(Provided material begins)

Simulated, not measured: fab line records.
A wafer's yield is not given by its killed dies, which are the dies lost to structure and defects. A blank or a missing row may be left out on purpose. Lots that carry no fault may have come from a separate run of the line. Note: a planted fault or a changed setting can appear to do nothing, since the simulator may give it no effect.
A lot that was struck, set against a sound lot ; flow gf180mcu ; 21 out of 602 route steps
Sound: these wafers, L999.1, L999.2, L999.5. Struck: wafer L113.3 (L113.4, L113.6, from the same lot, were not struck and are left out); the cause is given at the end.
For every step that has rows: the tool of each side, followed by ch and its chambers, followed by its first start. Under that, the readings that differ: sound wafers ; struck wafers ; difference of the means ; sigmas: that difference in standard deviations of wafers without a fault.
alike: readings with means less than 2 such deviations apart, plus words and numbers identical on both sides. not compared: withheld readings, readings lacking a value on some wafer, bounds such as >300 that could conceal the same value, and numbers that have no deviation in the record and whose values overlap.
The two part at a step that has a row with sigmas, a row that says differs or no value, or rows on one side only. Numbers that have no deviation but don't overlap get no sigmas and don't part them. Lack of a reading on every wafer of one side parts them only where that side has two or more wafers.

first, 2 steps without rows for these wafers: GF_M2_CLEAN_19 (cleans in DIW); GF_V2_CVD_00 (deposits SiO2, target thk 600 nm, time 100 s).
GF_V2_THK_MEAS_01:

(Provided material ends)

Above are the records; please copy exactly their first line and each line after it through the line containing "alike: readings with", and no line after that.

Simulated, not measured: fab line records.
A wafer's yield is not given by its killed dies, which are the dies lost to structure and defects. A blank or a missing row may be left out on purpose. Lots that carry no fault may have come from a separate run of the line. Note: a planted fault or a changed setting can appear to do nothing, since the simulator may give it no effect.
A lot that was struck, set against a sound lot ; flow gf180mcu ; 21 out of 602 route steps
Sound: these wafers, L999.1, L999.2, L999.5. Struck: wafer L113.3 (L113.4, L113.6, from the same lot, were not struck and are left out); the cause is given at the end.
For every step that has rows: the tool of each side, followed by ch and its chambers, followed by its first start. Under that, the readings that differ: sound wafers ; struck wafers ; difference of the means ; sigmas: that difference in standard deviations of wafers without a fault.
alike: readings with means less than 2 such deviations apart, plus words and numbers identical on both sides. not compared: withheld readings, readings lacking a value on some wafer, bounds such as >300 that could conceal the same value, and numbers that have no deviation in the record and whose values overlap.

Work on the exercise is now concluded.